Action item =>
From the first line of the data below through the line holding "I1: thickness of the incoming film, nm", write out each line exactly as it stands.

▼
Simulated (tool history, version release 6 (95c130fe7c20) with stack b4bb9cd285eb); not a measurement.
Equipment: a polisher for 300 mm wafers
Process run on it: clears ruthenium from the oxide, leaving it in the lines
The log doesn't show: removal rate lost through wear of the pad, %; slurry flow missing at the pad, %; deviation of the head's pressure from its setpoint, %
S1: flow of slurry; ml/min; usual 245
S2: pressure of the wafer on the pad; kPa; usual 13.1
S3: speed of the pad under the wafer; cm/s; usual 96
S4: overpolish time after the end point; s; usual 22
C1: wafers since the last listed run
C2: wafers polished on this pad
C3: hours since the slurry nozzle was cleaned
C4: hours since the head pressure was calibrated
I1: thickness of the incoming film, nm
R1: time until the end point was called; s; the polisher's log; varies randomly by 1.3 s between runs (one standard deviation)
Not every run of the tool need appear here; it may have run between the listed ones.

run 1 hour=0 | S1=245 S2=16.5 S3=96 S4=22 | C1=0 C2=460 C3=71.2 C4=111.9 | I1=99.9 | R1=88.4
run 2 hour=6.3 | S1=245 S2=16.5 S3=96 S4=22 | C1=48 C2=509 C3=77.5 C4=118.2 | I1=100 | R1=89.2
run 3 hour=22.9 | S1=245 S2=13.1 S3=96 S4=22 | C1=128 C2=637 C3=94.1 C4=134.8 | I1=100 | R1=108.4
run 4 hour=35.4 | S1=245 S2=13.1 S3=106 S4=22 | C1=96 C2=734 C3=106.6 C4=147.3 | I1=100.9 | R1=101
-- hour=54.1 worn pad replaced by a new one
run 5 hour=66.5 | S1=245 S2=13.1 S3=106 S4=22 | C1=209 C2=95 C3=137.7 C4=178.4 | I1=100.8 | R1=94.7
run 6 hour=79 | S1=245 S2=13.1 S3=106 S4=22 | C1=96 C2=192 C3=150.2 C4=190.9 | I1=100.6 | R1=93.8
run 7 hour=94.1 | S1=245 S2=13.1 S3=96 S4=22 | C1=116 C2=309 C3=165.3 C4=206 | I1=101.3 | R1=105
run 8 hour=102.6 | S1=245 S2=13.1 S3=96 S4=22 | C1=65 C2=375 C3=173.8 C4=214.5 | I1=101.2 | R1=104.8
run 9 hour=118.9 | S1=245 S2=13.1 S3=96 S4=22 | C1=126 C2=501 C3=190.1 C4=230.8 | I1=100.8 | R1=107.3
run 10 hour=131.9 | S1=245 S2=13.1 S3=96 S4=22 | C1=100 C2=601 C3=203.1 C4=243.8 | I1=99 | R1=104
▲

Written response =>
Simulated (tool history, version release 6 (95c130fe7c20) with stack b4bb9cd285eb); not a measurement.
Equipment: a polisher for 300 mm wafers
Process run on it: clears ruthenium from the oxide, leaving it in the lines
The log doesn't show: removal rate lost through wear of the pad, %; slurry flow missing at the pad, %; deviation of the head's pressure from its setpoint, %
S1: flow of slurry; ml/min; usual 245
S2: pressure of the wafer on the pad; kPa; usual 13.1
S3: speed of the pad under the wafer; cm/s; usual 96
S4: overpolish time after the end point; s; usual 22
C1: wafers since the last listed run
C2: wafers polished on this pad
C3: hours since the slurry nozzle was cleaned
C4: hours since the head pressure was calibrated
I1: thickness of the incoming film, nm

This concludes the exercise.